--------------------------------

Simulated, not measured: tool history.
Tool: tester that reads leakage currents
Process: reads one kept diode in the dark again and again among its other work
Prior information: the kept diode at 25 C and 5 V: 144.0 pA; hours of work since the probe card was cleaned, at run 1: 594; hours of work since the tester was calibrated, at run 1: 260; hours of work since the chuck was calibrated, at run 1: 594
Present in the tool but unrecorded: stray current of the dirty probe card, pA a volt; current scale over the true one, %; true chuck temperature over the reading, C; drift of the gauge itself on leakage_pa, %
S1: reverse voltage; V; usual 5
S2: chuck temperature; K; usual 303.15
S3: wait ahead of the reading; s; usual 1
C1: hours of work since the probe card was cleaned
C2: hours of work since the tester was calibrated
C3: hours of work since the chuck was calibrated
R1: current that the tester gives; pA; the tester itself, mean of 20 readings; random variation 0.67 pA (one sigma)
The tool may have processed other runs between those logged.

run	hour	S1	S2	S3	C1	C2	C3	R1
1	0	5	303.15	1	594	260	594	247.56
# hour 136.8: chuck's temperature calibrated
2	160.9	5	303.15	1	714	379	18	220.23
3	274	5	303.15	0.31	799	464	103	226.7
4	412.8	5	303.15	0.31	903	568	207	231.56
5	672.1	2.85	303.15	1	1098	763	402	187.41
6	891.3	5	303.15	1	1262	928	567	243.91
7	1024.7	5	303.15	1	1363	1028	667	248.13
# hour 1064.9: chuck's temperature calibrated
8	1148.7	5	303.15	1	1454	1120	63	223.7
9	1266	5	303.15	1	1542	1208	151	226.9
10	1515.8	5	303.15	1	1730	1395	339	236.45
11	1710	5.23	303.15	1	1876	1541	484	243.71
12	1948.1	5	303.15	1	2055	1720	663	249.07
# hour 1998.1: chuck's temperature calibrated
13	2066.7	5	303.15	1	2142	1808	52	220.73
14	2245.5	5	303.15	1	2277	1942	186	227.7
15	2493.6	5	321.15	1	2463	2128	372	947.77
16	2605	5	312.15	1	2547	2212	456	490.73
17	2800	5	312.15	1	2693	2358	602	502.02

--------------------------------

Requirement >>
Please return the lines above exactly, from the first one down to the line with "Process: reads one", and stop after that line.

Answer box >>
Simulated, not measured: tool history.
Tool: tester that reads leakage currents
Process: reads one kept diode in the dark again and again among its other work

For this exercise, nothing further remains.